> DATASET RECORDS
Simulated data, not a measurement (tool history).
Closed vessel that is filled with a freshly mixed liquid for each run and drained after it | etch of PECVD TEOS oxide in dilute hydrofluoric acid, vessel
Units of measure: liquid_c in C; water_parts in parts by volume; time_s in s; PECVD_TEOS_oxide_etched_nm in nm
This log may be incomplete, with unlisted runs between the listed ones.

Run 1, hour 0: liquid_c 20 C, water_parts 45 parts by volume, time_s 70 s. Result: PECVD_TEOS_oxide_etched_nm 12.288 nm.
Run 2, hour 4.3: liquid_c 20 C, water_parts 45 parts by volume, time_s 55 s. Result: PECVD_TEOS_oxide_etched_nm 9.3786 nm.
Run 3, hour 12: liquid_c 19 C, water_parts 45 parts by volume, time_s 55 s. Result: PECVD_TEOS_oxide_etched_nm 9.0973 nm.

> ASSIGNMENT
Output the records exactly, so that each line matches what was given.

> SOLUTION
Simulated data, not a measurement (tool history).
Closed vessel that is filled with a freshly mixed liquid for each run and drained after it | etch of PECVD TEOS oxide in dilute hydrofluoric acid, vessel
Units of measure: liquid_c in C; water_parts in parts by volume; time_s in s; PECVD_TEOS_oxide_etched_nm in nm
This log may be incomplete, with unlisted runs between the listed ones.

Run 1, hour 0: liquid_c 20 C, water_parts 45 parts by volume, time_s 70 s. Result: PECVD_TEOS_oxide_etched_nm 12.288 nm.
Run 2, hour 4.3: liquid_c 20 C, water_parts 45 parts by volume, time_s 55 s. Result: PECVD_TEOS_oxide_etched_nm 9.3786 nm.
Run 3, hour 12: liquid_c 19 C, water_parts 45 parts by volume, time_s 55 s. Result: PECVD_TEOS_oxide_etched_nm 9.0973 nm.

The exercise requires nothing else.